→ Exercise:
Output only the stretch of the listing that starts at the line containing "# hour 245.1: slurry nozzle cleaned" and ends at the line containing "The output of", reproduced exactly with both ends.

⟨
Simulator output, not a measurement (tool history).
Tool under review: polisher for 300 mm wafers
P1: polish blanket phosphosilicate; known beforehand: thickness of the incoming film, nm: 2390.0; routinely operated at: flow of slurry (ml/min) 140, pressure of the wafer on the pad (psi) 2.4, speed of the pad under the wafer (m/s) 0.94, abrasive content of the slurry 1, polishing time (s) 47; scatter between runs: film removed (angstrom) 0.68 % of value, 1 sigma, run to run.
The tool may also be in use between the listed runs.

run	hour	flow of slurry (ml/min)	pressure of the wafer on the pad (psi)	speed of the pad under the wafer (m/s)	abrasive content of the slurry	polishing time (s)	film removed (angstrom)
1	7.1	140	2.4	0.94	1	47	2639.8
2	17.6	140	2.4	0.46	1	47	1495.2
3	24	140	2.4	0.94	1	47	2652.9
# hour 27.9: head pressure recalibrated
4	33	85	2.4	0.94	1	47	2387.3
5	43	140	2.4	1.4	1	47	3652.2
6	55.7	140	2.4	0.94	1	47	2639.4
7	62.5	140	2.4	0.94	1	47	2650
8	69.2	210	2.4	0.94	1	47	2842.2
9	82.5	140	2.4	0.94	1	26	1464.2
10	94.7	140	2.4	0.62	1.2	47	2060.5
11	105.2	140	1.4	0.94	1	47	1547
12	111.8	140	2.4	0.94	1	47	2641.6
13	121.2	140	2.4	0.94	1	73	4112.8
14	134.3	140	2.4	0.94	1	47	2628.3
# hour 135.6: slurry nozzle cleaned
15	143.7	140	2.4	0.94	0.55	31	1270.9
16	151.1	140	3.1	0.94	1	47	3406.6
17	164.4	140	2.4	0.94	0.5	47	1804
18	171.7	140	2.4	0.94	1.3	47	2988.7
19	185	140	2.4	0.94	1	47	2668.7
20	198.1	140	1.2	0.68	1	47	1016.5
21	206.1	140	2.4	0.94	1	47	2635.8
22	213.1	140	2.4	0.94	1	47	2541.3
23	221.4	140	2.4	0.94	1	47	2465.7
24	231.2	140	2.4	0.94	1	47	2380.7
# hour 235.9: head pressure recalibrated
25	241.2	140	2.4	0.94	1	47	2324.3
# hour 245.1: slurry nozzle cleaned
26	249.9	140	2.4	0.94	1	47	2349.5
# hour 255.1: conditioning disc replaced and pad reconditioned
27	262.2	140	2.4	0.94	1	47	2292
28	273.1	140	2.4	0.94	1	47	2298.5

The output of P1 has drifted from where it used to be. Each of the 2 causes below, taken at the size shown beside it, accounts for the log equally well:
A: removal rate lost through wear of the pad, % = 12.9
⟩

→ Exercise result:
# hour 245.1: slurry nozzle cleaned
26	249.9	140	2.4	0.94	1	47	2349.5
# hour 255.1: conditioning disc replaced and pad reconditioned
27	262.2	140	2.4	0.94	1	47	2292
28	273.1	140	2.4	0.94	1	47	2298.5

The output of P1 has drifted from where it used to be. Each of the 2 causes below, taken at the size shown beside it, accounts for the log equally well:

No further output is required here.